-=-=-
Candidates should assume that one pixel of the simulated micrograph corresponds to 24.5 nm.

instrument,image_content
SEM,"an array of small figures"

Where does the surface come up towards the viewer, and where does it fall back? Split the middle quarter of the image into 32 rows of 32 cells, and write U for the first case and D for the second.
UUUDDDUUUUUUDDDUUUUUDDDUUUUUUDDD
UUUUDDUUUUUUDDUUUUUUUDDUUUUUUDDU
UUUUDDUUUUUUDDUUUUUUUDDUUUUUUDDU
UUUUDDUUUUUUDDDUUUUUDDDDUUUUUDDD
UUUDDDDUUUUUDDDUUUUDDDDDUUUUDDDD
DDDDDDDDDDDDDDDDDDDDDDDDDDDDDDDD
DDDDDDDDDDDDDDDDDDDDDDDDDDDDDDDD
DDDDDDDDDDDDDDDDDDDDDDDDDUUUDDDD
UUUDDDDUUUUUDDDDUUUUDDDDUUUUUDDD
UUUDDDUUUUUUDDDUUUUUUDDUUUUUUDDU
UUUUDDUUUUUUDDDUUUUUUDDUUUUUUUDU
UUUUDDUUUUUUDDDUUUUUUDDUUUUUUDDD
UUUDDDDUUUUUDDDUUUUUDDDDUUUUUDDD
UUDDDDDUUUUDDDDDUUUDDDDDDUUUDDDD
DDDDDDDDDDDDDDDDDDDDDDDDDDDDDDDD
-=-=-

Work task:
Set down exactly the lines from the opening line of the material through the line in which "UUDDDDDUUUUDDDDDUUUDDDDDDUUUDDDD" occurs, both included, and no other lines.

Exercise response:
Candidates should assume that one pixel of the simulated micrograph corresponds to 24.5 nm.

instrument,image_content
SEM,"an array of small figures"

Where does the surface come up towards the viewer, and where does it fall back? Split the middle quarter of the image into 32 rows of 32 cells, and write U for the first case and D for the second.
UUUDDDUUUUUUDDDUUUUUDDDUUUUUUDDD
UUUUDDUUUUUUDDUUUUUUUDDUUUUUUDDU
UUUUDDUUUUUUDDUUUUUUUDDUUUUUUDDU
UUUUDDUUUUUUDDDUUUUUDDDDUUUUUDDD
UUUDDDDUUUUUDDDUUUUDDDDDUUUUDDDD
DDDDDDDDDDDDDDDDDDDDDDDDDDDDDDDD
DDDDDDDDDDDDDDDDDDDDDDDDDDDDDDDD
DDDDDDDDDDDDDDDDDDDDDDDDDUUUDDDD
UUUDDDDUUUUUDDDDUUUUDDDDUUUUUDDD
UUUDDDUUUUUUDDDUUUUUUDDUUUUUUDDU
UUUUDDUUUUUUDDDUUUUUUDDUUUUUUUDU
UUUUDDUUUUUUDDDUUUUUUDDUUUUUUDDD
UUUDDDDUUUUUDDDUUUUUDDDDUUUUUDDD
UUDDDDDUUUUDDDDDUUUDDDDDDUUUDDDD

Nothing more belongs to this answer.